#### [Extracted data]
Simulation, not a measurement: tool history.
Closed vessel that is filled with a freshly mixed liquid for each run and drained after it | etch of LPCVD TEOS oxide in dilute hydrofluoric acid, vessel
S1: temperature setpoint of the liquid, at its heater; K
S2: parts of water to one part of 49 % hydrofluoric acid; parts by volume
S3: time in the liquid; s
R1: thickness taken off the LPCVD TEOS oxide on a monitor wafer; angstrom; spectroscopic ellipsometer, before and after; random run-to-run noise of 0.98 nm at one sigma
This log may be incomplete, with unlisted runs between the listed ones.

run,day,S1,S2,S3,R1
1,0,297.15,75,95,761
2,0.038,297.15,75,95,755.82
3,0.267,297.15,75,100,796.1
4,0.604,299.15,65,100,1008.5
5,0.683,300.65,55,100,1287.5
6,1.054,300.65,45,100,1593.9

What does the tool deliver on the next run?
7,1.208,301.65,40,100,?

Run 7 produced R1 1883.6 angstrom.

#### [Brief]
Reproduce exactly the stretch of the material above that starts at the line with "5,0.683,300.65,55,100,1287.5" and ends at the line with "7,1.208,301.65,40,100,?", both included, and nothing else.

#### [Result]
5,0.683,300.65,55,100,1287.5
6,1.054,300.65,45,100,1593.9

What does the tool deliver on the next run?
7,1.208,301.65,40,100,?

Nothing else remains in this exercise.